ACTIVITY:
Include in the output exactly the lines from the opening of the data through the line containing "P3: pattern etch", and nothing more.

-------------------------

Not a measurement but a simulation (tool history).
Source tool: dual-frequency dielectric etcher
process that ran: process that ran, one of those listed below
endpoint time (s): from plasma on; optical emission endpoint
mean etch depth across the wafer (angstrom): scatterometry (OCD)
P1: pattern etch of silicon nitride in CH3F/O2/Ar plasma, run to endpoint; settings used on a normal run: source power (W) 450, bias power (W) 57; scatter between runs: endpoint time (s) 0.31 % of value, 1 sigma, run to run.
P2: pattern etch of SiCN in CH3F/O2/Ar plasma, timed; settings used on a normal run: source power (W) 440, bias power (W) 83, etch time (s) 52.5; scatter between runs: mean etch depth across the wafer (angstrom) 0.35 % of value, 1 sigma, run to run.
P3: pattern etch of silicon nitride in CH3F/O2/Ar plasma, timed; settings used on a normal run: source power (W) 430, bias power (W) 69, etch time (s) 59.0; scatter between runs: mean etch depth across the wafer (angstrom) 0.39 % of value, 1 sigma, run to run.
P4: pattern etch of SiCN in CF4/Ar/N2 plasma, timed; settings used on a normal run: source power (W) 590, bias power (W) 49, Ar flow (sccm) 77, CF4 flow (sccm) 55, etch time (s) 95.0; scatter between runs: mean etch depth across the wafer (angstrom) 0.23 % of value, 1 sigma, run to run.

-------------------------

REPLY:
Not a measurement but a simulation (tool history).
Source tool: dual-frequency dielectric etcher
process that ran: process that ran, one of those listed below
endpoint time (s): from plasma on; optical emission endpoint
mean etch depth across the wafer (angstrom): scatterometry (OCD)
P1: pattern etch of silicon nitride in CH3F/O2/Ar plasma, run to endpoint; settings used on a normal run: source power (W) 450, bias power (W) 57; scatter between runs: endpoint time (s) 0.31 % of value, 1 sigma, run to run.
P2: pattern etch of SiCN in CH3F/O2/Ar plasma, timed; settings used on a normal run: source power (W) 440, bias power (W) 83, etch time (s) 52.5; scatter between runs: mean etch depth across the wafer (angstrom) 0.35 % of value, 1 sigma, run to run.
P3: pattern etch of silicon nitride in CH3F/O2/Ar plasma, timed; settings used on a normal run: source power (W) 430, bias power (W) 69, etch time (s) 59.0; scatter between runs: mean etch depth across the wafer (angstrom) 0.39 % of value, 1 sigma, run to run.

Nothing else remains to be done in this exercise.